→ Dataset excerpts
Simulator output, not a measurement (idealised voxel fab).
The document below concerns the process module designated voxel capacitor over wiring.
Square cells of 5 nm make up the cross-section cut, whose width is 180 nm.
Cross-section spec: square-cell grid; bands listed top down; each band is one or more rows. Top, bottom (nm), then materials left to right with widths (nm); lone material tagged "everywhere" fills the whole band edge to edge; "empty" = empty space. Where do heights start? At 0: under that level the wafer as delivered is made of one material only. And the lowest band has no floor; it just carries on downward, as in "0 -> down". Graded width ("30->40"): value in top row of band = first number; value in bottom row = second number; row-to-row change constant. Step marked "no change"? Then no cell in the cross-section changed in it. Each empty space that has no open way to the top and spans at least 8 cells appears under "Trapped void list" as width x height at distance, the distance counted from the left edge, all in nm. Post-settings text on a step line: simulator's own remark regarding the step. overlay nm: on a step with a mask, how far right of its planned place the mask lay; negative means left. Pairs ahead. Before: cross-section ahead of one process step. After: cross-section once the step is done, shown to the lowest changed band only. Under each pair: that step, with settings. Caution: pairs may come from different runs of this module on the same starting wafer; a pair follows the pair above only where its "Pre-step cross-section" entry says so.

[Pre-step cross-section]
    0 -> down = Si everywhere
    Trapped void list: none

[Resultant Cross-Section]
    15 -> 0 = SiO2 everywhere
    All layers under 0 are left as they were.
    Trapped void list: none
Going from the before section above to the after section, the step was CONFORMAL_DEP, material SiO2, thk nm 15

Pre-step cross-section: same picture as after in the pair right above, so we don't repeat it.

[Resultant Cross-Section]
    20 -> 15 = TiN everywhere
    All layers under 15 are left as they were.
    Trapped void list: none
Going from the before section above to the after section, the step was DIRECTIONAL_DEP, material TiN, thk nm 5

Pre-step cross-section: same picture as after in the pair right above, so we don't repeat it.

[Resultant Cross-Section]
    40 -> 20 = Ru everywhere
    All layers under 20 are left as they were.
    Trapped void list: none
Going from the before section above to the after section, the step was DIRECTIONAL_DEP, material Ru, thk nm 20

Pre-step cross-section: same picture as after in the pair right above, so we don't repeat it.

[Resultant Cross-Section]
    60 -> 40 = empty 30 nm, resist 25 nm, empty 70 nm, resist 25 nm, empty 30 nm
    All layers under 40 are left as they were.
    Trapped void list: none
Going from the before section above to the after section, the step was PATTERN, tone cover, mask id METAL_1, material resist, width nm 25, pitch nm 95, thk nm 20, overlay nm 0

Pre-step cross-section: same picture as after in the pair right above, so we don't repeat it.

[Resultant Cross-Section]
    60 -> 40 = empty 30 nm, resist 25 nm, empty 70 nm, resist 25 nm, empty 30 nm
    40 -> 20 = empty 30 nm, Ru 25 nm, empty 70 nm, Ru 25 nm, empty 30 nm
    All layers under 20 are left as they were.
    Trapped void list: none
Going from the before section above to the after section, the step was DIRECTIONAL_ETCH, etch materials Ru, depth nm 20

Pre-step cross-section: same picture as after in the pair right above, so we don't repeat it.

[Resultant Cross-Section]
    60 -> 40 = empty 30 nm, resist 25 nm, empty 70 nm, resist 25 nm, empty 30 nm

→ Work order
Only the lines from the beginning of the entries through the line bearing "Square cells of" should be returned, each exactly as written.

→ Exercise result
Simulator output, not a measurement (idealised voxel fab).
The document below concerns the process module designated voxel capacitor over wiring.
Square cells of 5 nm make up the cross-section cut, whose width is 180 nm.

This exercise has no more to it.